WORK ORDER: This exercise calls for the records to be repeated in full, exactly as written.

DATA EXTRACT:
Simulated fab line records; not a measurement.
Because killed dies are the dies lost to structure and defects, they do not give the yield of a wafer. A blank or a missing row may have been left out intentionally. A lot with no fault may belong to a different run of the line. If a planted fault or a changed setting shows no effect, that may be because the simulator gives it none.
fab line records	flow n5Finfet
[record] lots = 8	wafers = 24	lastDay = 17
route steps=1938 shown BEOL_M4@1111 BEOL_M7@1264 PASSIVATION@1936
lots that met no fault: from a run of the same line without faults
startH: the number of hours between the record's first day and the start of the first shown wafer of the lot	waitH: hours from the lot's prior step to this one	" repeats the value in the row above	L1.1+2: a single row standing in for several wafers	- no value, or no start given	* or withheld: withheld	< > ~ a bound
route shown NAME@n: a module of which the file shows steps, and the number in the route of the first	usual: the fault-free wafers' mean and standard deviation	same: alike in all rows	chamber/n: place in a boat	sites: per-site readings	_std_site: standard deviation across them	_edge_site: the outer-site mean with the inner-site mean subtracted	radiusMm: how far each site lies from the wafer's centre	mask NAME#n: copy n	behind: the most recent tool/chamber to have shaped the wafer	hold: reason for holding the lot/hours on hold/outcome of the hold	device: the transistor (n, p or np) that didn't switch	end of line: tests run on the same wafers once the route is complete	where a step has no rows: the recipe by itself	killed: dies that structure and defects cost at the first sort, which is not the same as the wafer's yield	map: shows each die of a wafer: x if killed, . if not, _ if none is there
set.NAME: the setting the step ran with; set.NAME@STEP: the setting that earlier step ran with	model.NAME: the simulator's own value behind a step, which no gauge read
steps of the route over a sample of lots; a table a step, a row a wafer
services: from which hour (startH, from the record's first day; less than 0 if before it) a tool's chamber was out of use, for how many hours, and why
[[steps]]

RESULT:
Simulated fab line records; not a measurement.
Because killed dies are the dies lost to structure and defects, they do not give the yield of a wafer. A blank or a missing row may have been left out intentionally. A lot with no fault may belong to a different run of the line. If a planted fault or a changed setting shows no effect, that may be because the simulator gives it none.
fab line records	flow n5Finfet
[record] lots = 8	wafers = 24	lastDay = 17
route steps=1938 shown BEOL_M4@1111 BEOL_M7@1264 PASSIVATION@1936
lots that met no fault: from a run of the same line without faults
startH: the number of hours between the record's first day and the start of the first shown wafer of the lot	waitH: hours from the lot's prior step to this one	" repeats the value in the row above	L1.1+2: a single row standing in for several wafers	- no value, or no start given	* or withheld: withheld	< > ~ a bound
route shown NAME@n: a module of which the file shows steps, and the number in the route of the first	usual: the fault-free wafers' mean and standard deviation	same: alike in all rows	chamber/n: place in a boat	sites: per-site readings	_std_site: standard deviation across them	_edge_site: the outer-site mean with the inner-site mean subtracted	radiusMm: how far each site lies from the wafer's centre	mask NAME#n: copy n	behind: the most recent tool/chamber to have shaped the wafer	hold: reason for holding the lot/hours on hold/outcome of the hold	device: the transistor (n, p or np) that didn't switch	end of line: tests run on the same wafers once the route is complete	where a step has no rows: the recipe by itself	killed: dies that structure and defects cost at the first sort, which is not the same as the wafer's yield	map: shows each die of a wafer: x if killed, . if not, _ if none is there
set.NAME: the setting the step ran with; set.NAME@STEP: the setting that earlier step ran with	model.NAME: the simulator's own value behind a step, which no gauge read
steps of the route over a sample of lots; a table a step, a row a wafer
services: from which hour (startH, from the record's first day; less than 0 if before it) a tool's chamber was out of use, for how many hours, and why
[[steps]]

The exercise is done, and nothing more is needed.